_ _ _ _

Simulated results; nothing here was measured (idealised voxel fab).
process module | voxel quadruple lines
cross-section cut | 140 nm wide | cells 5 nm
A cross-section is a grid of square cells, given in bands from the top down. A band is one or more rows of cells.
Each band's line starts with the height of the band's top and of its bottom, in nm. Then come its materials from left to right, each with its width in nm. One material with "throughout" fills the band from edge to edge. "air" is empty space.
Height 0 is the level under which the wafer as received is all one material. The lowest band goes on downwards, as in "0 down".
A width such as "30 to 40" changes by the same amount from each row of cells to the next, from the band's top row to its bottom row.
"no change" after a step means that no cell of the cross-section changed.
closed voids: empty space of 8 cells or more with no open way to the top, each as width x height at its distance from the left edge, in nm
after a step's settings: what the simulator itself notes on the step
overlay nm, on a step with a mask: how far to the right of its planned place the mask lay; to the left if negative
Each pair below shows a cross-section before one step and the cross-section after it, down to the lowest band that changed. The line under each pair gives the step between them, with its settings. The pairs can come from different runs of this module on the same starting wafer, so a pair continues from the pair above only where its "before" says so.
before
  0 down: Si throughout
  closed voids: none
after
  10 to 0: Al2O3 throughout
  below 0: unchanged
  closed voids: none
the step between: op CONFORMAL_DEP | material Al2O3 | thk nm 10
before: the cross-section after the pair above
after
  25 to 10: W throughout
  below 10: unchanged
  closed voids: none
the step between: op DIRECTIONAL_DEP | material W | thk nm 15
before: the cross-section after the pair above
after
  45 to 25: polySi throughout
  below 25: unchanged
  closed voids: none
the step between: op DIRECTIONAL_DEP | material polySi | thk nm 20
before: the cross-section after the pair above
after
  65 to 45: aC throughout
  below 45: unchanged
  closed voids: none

_ _ _ _

## ACTIVITY
Output a faithful copy of every entry, keeping each line as written.

## RESPONSE
Simulated results; nothing here was measured (idealised voxel fab).
process module | voxel quadruple lines
cross-section cut | 140 nm wide | cells 5 nm
A cross-section is a grid of square cells, given in bands from the top down. A band is one or more rows of cells.
Each band's line starts with the height of the band's top and of its bottom, in nm. Then come its materials from left to right, each with its width in nm. One material with "throughout" fills the band from edge to edge. "air" is empty space.
Height 0 is the level under which the wafer as received is all one material. The lowest band goes on downwards, as in "0 down".
A width such as "30 to 40" changes by the same amount from each row of cells to the next, from the band's top row to its bottom row.
"no change" after a step means that no cell of the cross-section changed.
closed voids: empty space of 8 cells or more with no open way to the top, each as width x height at its distance from the left edge, in nm
after a step's settings: what the simulator itself notes on the step
overlay nm, on a step with a mask: how far to the right of its planned place the mask lay; to the left if negative
Each pair below shows a cross-section before one step and the cross-section after it, down to the lowest band that changed. The line under each pair gives the step between them, with its settings. The pairs can come from different runs of this module on the same starting wafer, so a pair continues from the pair above only where its "before" says so.
before
  0 down: Si throughout
  closed voids: none
after
  10 to 0: Al2O3 throughout
  below 0: unchanged
  closed voids: none
the step between: op CONFORMAL_DEP | material Al2O3 | thk nm 10
before: the cross-section after the pair above
after
  25 to 10: W throughout
  below 10: unchanged
  closed voids: none
the step between: op DIRECTIONAL_DEP | material W | thk nm 15
before: the cross-section after the pair above
after
  45 to 25: polySi throughout
  below 25: unchanged
  closed voids: none
the step between: op DIRECTIONAL_DEP | material polySi | thk nm 20
before: the cross-section after the pair above
after
  65 to 45: aC throughout
  below 45: unchanged
  closed voids: none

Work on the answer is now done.